▶ _LISTED RECORDS_:
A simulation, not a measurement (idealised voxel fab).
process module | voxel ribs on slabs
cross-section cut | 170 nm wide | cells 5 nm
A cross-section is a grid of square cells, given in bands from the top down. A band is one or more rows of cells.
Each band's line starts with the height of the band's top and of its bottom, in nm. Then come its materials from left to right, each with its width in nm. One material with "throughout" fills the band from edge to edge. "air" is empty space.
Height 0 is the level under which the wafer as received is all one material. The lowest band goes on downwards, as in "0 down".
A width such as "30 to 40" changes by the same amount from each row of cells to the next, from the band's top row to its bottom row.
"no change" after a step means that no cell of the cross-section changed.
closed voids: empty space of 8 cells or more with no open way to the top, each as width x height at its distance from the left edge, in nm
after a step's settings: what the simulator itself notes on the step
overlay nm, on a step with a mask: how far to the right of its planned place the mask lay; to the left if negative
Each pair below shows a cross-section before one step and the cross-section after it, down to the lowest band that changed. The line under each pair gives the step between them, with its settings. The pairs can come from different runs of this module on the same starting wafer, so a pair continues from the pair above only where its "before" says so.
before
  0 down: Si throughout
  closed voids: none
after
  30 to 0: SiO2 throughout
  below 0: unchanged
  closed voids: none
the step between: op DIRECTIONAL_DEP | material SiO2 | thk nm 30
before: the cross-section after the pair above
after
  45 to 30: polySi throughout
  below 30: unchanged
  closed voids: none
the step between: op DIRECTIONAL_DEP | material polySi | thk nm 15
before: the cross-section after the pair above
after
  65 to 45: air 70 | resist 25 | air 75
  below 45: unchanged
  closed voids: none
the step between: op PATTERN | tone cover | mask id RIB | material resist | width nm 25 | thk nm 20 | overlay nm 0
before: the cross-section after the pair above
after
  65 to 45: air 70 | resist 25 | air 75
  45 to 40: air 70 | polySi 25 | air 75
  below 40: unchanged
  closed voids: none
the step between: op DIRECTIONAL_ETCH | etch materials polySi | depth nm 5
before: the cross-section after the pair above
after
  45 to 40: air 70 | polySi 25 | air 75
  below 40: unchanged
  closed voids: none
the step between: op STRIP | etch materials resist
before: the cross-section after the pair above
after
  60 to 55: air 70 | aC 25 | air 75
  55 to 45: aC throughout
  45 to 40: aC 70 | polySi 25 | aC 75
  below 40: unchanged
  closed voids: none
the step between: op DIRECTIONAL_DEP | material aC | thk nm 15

▶ _ASSIGNED TASK_:
Taking the entries from their first line through the line with "the cross-section changed.", inclusive, restate each line word for word and give nothing else.

▶ _EXERCISE ANSWER_:
A simulation, not a measurement (idealised voxel fab).
process module | voxel ribs on slabs
cross-section cut | 170 nm wide | cells 5 nm
A cross-section is a grid of square cells, given in bands from the top down. A band is one or more rows of cells.
Each band's line starts with the height of the band's top and of its bottom, in nm. Then come its materials from left to right, each with its width in nm. One material with "throughout" fills the band from edge to edge. "air" is empty space.
Height 0 is the level under which the wafer as received is all one material. The lowest band goes on downwards, as in "0 down".
A width such as "30 to 40" changes by the same amount from each row of cells to the next, from the band's top row to its bottom row.
"no change" after a step means that no cell of the cross-section changed.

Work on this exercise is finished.